§ **Stored data**

####################

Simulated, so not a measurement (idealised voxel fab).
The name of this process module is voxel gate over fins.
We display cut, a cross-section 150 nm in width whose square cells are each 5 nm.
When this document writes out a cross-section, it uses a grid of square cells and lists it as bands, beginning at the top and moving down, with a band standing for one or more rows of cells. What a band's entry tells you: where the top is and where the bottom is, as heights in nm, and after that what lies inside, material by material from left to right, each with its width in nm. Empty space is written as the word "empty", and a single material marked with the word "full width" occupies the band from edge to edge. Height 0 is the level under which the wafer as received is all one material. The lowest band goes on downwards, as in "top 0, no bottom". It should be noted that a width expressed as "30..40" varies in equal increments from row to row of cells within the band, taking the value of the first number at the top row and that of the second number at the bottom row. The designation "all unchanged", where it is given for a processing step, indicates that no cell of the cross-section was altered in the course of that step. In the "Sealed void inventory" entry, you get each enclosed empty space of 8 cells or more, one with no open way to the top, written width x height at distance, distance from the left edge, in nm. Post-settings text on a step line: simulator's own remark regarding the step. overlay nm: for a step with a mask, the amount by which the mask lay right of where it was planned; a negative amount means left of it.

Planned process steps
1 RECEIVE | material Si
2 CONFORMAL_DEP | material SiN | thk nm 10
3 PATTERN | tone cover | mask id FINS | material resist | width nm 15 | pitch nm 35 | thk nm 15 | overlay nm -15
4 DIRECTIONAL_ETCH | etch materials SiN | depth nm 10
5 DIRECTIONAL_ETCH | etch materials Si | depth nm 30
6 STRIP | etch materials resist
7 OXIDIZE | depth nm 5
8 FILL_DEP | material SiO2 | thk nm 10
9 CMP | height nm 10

####################

§ **Task item**
Please output all the lines above exactly as given.

§ **Task output**
Simulated, so not a measurement (idealised voxel fab).
The name of this process module is voxel gate over fins.
We display cut, a cross-section 150 nm in width whose square cells are each 5 nm.
When this document writes out a cross-section, it uses a grid of square cells and lists it as bands, beginning at the top and moving down, with a band standing for one or more rows of cells. What a band's entry tells you: where the top is and where the bottom is, as heights in nm, and after that what lies inside, material by material from left to right, each with its width in nm. Empty space is written as the word "empty", and a single material marked with the word "full width" occupies the band from edge to edge. Height 0 is the level under which the wafer as received is all one material. The lowest band goes on downwards, as in "top 0, no bottom". It should be noted that a width expressed as "30..40" varies in equal increments from row to row of cells within the band, taking the value of the first number at the top row and that of the second number at the bottom row. The designation "all unchanged", where it is given for a processing step, indicates that no cell of the cross-section was altered in the course of that step. In the "Sealed void inventory" entry, you get each enclosed empty space of 8 cells or more, one with no open way to the top, written width x height at distance, distance from the left edge, in nm. Post-settings text on a step line: simulator's own remark regarding the step. overlay nm: for a step with a mask, the amount by which the mask lay right of where it was planned; a negative amount means left of it.

Planned process steps
1 RECEIVE | material Si
2 CONFORMAL_DEP | material SiN | thk nm 10
3 PATTERN | tone cover | mask id FINS | material resist | width nm 15 | pitch nm 35 | thk nm 15 | overlay nm -15
4 DIRECTIONAL_ETCH | etch materials SiN | depth nm 10
5 DIRECTIONAL_ETCH | etch materials Si | depth nm 30
6 STRIP | etch materials resist
7 OXIDIZE | depth nm 5
8 FILL_DEP | material SiO2 | thk nm 10
9 CMP | height nm 10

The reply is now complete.